(Requirement): Reproduce the lines of the listing exactly, beginning at the top, until the line with "Killed dies count" has been reproduced too.

(Record set):

--------------------------------

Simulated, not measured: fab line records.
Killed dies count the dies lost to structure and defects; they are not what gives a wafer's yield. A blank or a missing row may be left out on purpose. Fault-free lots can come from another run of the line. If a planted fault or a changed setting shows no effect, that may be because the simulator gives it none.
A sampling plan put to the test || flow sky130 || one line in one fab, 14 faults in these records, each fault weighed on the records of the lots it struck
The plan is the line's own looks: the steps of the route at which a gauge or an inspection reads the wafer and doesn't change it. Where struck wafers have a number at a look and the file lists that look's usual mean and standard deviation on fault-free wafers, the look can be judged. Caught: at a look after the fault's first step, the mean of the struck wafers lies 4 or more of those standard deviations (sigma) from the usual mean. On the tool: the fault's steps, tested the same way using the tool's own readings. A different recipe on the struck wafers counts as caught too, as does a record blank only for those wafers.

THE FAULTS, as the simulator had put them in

--------------------------------

(Task response):
Simulated, not measured: fab line records.
Killed dies count the dies lost to structure and defects; they are not what gives a wafer's yield. A blank or a missing row may be left out on purpose. Fault-free lots can come from another run of the line. If a planted fault or a changed setting shows no effect, that may be because the simulator gives it none.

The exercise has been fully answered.